☆ ☆ ☆ ☆ ☆

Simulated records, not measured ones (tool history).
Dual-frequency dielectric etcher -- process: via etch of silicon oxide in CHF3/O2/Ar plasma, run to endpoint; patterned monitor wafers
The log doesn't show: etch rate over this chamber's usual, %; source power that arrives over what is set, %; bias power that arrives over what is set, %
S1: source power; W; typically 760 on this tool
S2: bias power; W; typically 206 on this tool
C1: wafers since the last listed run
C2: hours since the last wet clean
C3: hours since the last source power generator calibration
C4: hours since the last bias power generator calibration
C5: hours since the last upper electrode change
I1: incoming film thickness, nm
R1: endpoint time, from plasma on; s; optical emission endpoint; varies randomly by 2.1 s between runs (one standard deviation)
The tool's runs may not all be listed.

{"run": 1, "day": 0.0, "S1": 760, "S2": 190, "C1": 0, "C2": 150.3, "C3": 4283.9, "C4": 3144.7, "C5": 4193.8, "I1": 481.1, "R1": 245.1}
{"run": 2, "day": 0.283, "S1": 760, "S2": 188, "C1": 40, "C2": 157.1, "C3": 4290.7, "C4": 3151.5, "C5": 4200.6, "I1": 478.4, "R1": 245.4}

☆ ☆ ☆ ☆ ☆

**ASSIGNED TASK**
Word for word, return the entire listing above.

**RESPONSE**
Simulated records, not measured ones (tool history).
Dual-frequency dielectric etcher -- process: via etch of silicon oxide in CHF3/O2/Ar plasma, run to endpoint; patterned monitor wafers
The log doesn't show: etch rate over this chamber's usual, %; source power that arrives over what is set, %; bias power that arrives over what is set, %
S1: source power; W; typically 760 on this tool
S2: bias power; W; typically 206 on this tool
C1: wafers since the last listed run
C2: hours since the last wet clean
C3: hours since the last source power generator calibration
C4: hours since the last bias power generator calibration
C5: hours since the last upper electrode change
I1: incoming film thickness, nm
R1: endpoint time, from plasma on; s; optical emission endpoint; varies randomly by 2.1 s between runs (one standard deviation)
The tool's runs may not all be listed.

{"run": 1, "day": 0.0, "S1": 760, "S2": 190, "C1": 0, "C2": 150.3, "C3": 4283.9, "C4": 3144.7, "C5": 4193.8, "I1": 481.1, "R1": 245.1}
{"run": 2, "day": 0.283, "S1": 760, "S2": 188, "C1": 40, "C2": 157.1, "C3": 4290.7, "C4": 3151.5, "C5": 4200.6, "I1": 478.4, "R1": 245.4}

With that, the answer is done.